- **Work order**: Write every entry out again, unchanged.

--- Data extracts Enclosed Below ---

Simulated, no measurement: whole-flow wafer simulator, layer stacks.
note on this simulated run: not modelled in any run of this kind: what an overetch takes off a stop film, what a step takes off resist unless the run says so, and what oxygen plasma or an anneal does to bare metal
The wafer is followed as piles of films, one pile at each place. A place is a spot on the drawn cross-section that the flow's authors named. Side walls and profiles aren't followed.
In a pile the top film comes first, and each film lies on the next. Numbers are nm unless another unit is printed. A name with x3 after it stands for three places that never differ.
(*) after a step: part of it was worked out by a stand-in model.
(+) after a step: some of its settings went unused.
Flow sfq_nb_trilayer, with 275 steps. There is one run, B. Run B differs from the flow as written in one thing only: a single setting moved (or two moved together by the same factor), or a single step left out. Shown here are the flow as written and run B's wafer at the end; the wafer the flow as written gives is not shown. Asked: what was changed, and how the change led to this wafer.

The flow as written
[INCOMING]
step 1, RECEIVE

--- End of Enclosed Data extracts ---

- **Written reply**:
Simulated, no measurement: whole-flow wafer simulator, layer stacks.
note on this simulated run: not modelled in any run of this kind: what an overetch takes off a stop film, what a step takes off resist unless the run says so, and what oxygen plasma or an anneal does to bare metal
The wafer is followed as piles of films, one pile at each place. A place is a spot on the drawn cross-section that the flow's authors named. Side walls and profiles aren't followed.
In a pile the top film comes first, and each film lies on the next. Numbers are nm unless another unit is printed. A name with x3 after it stands for three places that never differ.
(*) after a step: part of it was worked out by a stand-in model.
(+) after a step: some of its settings went unused.
Flow sfq_nb_trilayer, with 275 steps. There is one run, B. Run B differs from the flow as written in one thing only: a single setting moved (or two moved together by the same factor), or a single step left out. Shown here are the flow as written and run B's wafer at the end; the wafer the flow as written gives is not shown. Asked: what was changed, and how the change led to this wafer.

The flow as written
[INCOMING]
step 1, RECEIVE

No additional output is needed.